- Work request -
Could you restate every record below word for word?

- Data records -
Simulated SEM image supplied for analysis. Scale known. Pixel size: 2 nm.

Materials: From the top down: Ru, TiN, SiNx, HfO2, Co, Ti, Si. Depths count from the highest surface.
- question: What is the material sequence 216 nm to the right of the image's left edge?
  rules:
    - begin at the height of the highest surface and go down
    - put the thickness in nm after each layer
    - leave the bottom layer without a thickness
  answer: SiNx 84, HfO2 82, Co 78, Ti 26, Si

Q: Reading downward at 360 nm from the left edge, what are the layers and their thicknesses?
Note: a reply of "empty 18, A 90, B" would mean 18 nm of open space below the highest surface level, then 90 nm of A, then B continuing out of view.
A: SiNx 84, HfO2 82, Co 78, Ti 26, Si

- Answer section -
Simulated SEM image supplied for analysis. Scale known. Pixel size: 2 nm.

Materials: From the top down: Ru, TiN, SiNx, HfO2, Co, Ti, Si. Depths count from the highest surface.
- question: What is the material sequence 216 nm to the right of the image's left edge?
  rules:
    - begin at the height of the highest surface and go down
    - put the thickness in nm after each layer
    - leave the bottom layer without a thickness
  answer: SiNx 84, HfO2 82, Co 78, Ti 26, Si

Q: Reading downward at 360 nm from the left edge, what are the layers and their thicknesses?
Note: a reply of "empty 18, A 90, B" would mean 18 nm of open space below the highest surface level, then 90 nm of A, then B continuing out of view.
A: SiNx 84, HfO2 82, Co 78, Ti 26, Si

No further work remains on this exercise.